** DATA SECTION **
=== Section Start ===
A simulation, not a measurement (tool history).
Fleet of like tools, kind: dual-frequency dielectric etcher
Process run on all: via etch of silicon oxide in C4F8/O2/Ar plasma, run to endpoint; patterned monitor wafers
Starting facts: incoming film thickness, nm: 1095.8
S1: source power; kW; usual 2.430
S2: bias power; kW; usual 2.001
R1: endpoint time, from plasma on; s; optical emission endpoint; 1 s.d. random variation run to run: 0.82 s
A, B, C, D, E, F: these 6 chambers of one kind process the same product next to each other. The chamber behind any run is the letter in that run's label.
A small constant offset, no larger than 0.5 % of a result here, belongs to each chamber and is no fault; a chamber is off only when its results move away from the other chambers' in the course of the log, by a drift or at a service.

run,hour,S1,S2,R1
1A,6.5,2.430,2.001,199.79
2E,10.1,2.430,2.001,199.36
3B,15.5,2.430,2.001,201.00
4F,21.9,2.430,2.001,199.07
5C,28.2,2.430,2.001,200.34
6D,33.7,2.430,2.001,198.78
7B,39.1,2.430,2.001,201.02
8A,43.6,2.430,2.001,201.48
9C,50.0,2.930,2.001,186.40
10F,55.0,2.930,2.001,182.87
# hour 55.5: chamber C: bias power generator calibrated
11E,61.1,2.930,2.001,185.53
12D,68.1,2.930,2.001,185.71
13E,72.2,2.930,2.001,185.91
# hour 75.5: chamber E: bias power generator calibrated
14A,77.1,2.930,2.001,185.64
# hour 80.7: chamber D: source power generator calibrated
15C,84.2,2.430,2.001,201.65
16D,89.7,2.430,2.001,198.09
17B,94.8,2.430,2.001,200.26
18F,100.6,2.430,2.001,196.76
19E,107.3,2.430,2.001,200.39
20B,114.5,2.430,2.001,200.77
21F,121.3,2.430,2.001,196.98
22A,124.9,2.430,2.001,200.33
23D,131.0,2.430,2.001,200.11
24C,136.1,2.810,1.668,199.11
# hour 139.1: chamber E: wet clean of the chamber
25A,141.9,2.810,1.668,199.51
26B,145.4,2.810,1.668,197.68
=== Section End ===

** REQUIRED ACTION **
Copy, please, every line from the start of the entries down to the line that holds "25A,141.9,2.810,1.668,199.51", with both of those lines included and no others.

** WORKED SOLUTION **
A simulation, not a measurement (tool history).
Fleet of like tools, kind: dual-frequency dielectric etcher
Process run on all: via etch of silicon oxide in C4F8/O2/Ar plasma, run to endpoint; patterned monitor wafers
Starting facts: incoming film thickness, nm: 1095.8
S1: source power; kW; usual 2.430
S2: bias power; kW; usual 2.001
R1: endpoint time, from plasma on; s; optical emission endpoint; 1 s.d. random variation run to run: 0.82 s
A, B, C, D, E, F: these 6 chambers of one kind process the same product next to each other. The chamber behind any run is the letter in that run's label.
A small constant offset, no larger than 0.5 % of a result here, belongs to each chamber and is no fault; a chamber is off only when its results move away from the other chambers' in the course of the log, by a drift or at a service.

run,hour,S1,S2,R1
1A,6.5,2.430,2.001,199.79
2E,10.1,2.430,2.001,199.36
3B,15.5,2.430,2.001,201.00
4F,21.9,2.430,2.001,199.07
5C,28.2,2.430,2.001,200.34
6D,33.7,2.430,2.001,198.78
7B,39.1,2.430,2.001,201.02
8A,43.6,2.430,2.001,201.48
9C,50.0,2.930,2.001,186.40
10F,55.0,2.930,2.001,182.87
# hour 55.5: chamber C: bias power generator calibrated
11E,61.1,2.930,2.001,185.53
12D,68.1,2.930,2.001,185.71
13E,72.2,2.930,2.001,185.91
# hour 75.5: chamber E: bias power generator calibrated
14A,77.1,2.930,2.001,185.64
# hour 80.7: chamber D: source power generator calibrated
15C,84.2,2.430,2.001,201.65
16D,89.7,2.430,2.001,198.09
17B,94.8,2.430,2.001,200.26
18F,100.6,2.430,2.001,196.76
19E,107.3,2.430,2.001,200.39
20B,114.5,2.430,2.001,200.77
21F,121.3,2.430,2.001,196.98
22A,124.9,2.430,2.001,200.33
23D,131.0,2.430,2.001,200.11
24C,136.1,2.810,1.668,199.11
# hour 139.1: chamber E: wet clean of the chamber
25A,141.9,2.810,1.668,199.51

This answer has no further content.